***** INFORMATION SHOWN
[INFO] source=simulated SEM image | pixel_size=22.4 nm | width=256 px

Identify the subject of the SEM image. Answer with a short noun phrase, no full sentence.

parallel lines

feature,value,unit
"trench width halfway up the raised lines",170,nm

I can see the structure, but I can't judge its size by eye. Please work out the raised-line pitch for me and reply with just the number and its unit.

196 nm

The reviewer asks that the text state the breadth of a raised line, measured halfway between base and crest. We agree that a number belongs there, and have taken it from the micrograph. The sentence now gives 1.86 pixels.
**********

**EXERCISE**
Repeat the entries exactly as they appear.

**RESULT**
[INFO] source=simulated SEM image | pixel_size=22.4 nm | width=256 px

Identify the subject of the SEM image. Answer with a short noun phrase, no full sentence.

parallel lines

feature,value,unit
"trench width halfway up the raised lines",170,nm

I can see the structure, but I can't judge its size by eye. Please work out the raised-line pitch for me and reply with just the number and its unit.

196 nm

The reviewer asks that the text state the breadth of a raised line, measured halfway between base and crest. We agree that a number belongs there, and have taken it from the micrograph. The sentence now gives 1.86 pixels.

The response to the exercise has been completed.